*** Provided material ***

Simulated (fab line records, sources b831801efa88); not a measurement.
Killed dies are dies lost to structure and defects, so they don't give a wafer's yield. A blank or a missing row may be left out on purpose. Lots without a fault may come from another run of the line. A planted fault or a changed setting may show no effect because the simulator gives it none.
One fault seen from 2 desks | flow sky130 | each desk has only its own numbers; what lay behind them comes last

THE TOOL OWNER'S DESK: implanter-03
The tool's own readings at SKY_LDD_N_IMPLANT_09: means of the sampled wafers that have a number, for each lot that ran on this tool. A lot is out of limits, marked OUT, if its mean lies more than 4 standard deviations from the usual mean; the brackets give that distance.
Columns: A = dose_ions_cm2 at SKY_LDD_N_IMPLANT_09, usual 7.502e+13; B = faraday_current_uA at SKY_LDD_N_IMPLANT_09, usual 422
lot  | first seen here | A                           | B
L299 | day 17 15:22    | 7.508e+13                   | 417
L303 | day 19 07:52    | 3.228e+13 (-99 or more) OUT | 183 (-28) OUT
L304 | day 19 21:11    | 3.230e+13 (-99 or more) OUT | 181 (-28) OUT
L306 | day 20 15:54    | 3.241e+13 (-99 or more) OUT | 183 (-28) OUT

*** End of Provided material ***

**Required action**
Starting with the first line of the entries, transcribe every line up to and including the one with "The tool's own".

**Exercise solution**
Simulated (fab line records, sources b831801efa88); not a measurement.
Killed dies are dies lost to structure and defects, so they don't give a wafer's yield. A blank or a missing row may be left out on purpose. Lots without a fault may come from another run of the line. A planted fault or a changed setting may show no effect because the simulator gives it none.
One fault seen from 2 desks | flow sky130 | each desk has only its own numbers; what lay behind them comes last

THE TOOL OWNER'S DESK: implanter-03
The tool's own readings at SKY_LDD_N_IMPLANT_09: means of the sampled wafers that have a number, for each lot that ran on this tool. A lot is out of limits, marked OUT, if its mean lies more than 4 standard deviations from the usual mean; the brackets give that distance.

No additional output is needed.